▶ **Provided records**
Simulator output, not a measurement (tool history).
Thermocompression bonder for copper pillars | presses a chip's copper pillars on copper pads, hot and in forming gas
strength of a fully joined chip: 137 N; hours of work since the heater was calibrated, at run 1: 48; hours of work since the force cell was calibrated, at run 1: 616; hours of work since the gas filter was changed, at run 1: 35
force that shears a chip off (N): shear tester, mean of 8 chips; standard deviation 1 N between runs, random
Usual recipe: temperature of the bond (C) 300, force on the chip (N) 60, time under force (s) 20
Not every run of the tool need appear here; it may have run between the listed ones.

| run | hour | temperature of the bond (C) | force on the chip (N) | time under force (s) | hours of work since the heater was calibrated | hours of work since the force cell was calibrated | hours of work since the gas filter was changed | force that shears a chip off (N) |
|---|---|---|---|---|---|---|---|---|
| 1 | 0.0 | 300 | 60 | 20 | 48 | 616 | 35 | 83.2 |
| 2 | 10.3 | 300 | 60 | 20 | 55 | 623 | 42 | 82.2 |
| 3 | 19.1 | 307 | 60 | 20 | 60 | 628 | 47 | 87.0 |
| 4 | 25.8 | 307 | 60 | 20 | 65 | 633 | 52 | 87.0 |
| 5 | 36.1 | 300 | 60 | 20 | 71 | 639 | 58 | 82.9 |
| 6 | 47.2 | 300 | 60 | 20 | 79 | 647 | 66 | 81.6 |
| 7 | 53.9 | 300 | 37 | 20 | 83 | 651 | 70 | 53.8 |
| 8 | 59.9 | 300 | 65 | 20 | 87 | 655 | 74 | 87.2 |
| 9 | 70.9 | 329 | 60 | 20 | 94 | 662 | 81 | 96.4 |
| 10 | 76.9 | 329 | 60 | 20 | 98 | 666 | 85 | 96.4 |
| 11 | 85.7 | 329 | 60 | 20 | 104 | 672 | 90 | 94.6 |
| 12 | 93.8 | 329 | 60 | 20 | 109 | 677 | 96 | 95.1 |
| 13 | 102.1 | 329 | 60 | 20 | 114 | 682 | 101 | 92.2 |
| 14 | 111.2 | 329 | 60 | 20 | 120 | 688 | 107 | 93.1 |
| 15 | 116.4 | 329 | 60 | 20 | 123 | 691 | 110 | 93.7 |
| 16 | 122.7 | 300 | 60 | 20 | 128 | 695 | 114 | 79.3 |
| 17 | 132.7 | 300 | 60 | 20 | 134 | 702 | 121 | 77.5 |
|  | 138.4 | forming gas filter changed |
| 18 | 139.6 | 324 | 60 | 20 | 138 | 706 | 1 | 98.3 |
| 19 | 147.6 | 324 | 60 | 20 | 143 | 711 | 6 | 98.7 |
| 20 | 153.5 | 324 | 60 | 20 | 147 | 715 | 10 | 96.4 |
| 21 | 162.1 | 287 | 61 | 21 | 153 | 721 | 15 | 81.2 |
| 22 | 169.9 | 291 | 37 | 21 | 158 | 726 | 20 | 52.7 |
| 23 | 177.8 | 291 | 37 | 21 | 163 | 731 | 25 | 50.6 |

▶ **Activity**
Everything above from the line containing "15 | 81.2 |" down to the line containing "20 | 52.7 |" should be copied exactly, both end lines included, and nothing else.

▶ **Written reply**
| 21 | 162.1 | 287 | 61 | 21 | 153 | 721 | 15 | 81.2 |
| 22 | 169.9 | 291 | 37 | 21 | 158 | 726 | 20 | 52.7 |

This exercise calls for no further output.